----- Study material -----

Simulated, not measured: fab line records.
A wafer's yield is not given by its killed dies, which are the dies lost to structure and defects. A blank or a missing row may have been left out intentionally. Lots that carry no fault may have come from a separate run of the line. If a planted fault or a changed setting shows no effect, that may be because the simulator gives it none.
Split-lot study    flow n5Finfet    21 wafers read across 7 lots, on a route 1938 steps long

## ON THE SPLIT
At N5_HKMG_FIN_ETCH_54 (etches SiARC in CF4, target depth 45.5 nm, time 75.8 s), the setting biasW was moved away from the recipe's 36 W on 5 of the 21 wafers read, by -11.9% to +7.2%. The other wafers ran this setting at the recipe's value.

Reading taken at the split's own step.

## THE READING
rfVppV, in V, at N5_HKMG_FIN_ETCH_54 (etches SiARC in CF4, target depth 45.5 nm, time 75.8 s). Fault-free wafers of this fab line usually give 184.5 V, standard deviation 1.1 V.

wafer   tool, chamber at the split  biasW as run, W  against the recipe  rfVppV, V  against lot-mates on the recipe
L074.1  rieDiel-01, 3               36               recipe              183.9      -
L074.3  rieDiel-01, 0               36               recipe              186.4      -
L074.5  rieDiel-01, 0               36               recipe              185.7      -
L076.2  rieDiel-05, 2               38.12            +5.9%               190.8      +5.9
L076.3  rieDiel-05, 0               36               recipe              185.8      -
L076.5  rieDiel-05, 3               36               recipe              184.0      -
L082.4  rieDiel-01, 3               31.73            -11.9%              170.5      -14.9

-----

◆ **Work item**: Give again, exactly as written, the lines running from the first line of the data above through the line that contains "## ON THE SPLIT".

◆ **Task response**:
Simulated, not measured: fab line records.
A wafer's yield is not given by its killed dies, which are the dies lost to structure and defects. A blank or a missing row may have been left out intentionally. Lots that carry no fault may have come from a separate run of the line. If a planted fault or a changed setting shows no effect, that may be because the simulator gives it none.
Split-lot study    flow n5Finfet    21 wafers read across 7 lots, on a route 1938 steps long

## ON THE SPLIT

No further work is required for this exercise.